Please quote the material exactly, every line of it.

• • •

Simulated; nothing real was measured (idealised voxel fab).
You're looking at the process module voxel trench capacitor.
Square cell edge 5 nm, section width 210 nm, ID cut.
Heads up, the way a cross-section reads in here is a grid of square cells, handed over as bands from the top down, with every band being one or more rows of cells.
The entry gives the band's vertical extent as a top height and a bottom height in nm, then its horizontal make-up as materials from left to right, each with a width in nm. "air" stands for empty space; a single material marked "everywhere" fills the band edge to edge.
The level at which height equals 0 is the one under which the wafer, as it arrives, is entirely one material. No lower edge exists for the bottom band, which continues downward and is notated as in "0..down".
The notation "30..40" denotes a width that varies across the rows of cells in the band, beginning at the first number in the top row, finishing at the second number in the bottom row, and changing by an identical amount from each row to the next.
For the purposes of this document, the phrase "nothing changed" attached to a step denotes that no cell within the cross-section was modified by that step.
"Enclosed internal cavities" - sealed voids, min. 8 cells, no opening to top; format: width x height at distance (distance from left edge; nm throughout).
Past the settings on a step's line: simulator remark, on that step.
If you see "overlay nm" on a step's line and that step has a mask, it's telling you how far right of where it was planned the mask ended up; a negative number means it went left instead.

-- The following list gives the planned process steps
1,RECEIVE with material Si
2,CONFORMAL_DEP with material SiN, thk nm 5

• • •

**Task answer:**
Simulated; nothing real was measured (idealised voxel fab).
You're looking at the process module voxel trench capacitor.
Square cell edge 5 nm, section width 210 nm, ID cut.
Heads up, the way a cross-section reads in here is a grid of square cells, handed over as bands from the top down, with every band being one or more rows of cells.
The entry gives the band's vertical extent as a top height and a bottom height in nm, then its horizontal make-up as materials from left to right, each with a width in nm. "air" stands for empty space; a single material marked "everywhere" fills the band edge to edge.
The level at which height equals 0 is the one under which the wafer, as it arrives, is entirely one material. No lower edge exists for the bottom band, which continues downward and is notated as in "0..down".
The notation "30..40" denotes a width that varies across the rows of cells in the band, beginning at the first number in the top row, finishing at the second number in the bottom row, and changing by an identical amount from each row to the next.
For the purposes of this document, the phrase "nothing changed" attached to a step denotes that no cell within the cross-section was modified by that step.
"Enclosed internal cavities" - sealed voids, min. 8 cells, no opening to top; format: width x height at distance (distance from left edge; nm throughout).
Past the settings on a step's line: simulator remark, on that step.
If you see "overlay nm" on a step's line and that step has a mask, it's telling you how far right of where it was planned the mask ended up; a negative number means it went left instead.

-- The following list gives the planned process steps
1,RECEIVE with material Si
2,CONFORMAL_DEP with material SiN, thk nm 5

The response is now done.